### [Data excerpts]
[Start of section]

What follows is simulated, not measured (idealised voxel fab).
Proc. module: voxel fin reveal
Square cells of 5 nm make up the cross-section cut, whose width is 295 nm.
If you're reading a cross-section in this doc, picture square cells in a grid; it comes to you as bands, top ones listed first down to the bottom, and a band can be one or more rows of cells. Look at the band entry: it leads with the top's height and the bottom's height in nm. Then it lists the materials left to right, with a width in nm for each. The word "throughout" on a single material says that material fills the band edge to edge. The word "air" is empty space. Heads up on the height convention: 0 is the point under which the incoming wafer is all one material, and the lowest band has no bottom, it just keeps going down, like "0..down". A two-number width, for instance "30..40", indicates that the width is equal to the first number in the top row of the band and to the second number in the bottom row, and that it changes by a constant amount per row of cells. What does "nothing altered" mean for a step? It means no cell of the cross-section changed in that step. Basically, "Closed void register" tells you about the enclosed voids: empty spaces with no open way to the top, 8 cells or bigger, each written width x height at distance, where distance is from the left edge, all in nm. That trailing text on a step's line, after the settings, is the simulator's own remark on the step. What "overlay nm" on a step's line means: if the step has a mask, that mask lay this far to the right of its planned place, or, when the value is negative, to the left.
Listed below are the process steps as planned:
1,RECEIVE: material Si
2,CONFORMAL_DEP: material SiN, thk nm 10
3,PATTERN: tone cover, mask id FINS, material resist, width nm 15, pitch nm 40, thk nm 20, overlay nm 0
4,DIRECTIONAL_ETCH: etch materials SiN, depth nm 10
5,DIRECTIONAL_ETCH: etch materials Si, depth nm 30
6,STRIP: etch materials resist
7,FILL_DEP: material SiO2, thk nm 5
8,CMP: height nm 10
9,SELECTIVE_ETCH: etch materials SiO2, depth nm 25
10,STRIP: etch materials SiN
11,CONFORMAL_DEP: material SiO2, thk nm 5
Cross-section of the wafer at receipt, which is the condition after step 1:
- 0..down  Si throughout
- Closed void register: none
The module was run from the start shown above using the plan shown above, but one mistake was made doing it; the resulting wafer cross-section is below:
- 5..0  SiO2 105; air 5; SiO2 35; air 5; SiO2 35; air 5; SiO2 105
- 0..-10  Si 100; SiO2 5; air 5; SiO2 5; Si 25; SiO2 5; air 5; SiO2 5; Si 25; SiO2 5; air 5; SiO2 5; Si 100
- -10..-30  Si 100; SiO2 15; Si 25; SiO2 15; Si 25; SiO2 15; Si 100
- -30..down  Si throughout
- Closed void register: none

[End of section]

### [Work item]
Take the lines from the top of the data through the one that contains "Square cells of" and copy them exactly, leaving out every line after it.

### [Answer space]
What follows is simulated, not measured (idealised voxel fab).
Proc. module: voxel fin reveal
Square cells of 5 nm make up the cross-section cut, whose width is 295 nm.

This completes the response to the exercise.